Input data
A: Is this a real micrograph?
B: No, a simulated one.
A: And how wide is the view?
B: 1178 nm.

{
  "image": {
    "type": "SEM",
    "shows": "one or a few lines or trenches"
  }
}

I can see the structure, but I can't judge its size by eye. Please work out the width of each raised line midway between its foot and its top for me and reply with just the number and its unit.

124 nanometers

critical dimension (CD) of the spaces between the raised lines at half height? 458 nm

Required action
Exactly as written, reproduce the lines of the data above from the first line through the line where "124 nanometers" appears.

Written response
A: Is this a real micrograph?
B: No, a simulated one.
A: And how wide is the view?
B: 1178 nm.

{
  "image": {
    "type": "SEM",
    "shows": "one or a few lines or trenches"
  }
}

I can see the structure, but I can't judge its size by eye. Please work out the width of each raised line midway between its foot and its top for me and reply with just the number and its unit.

124 nanometers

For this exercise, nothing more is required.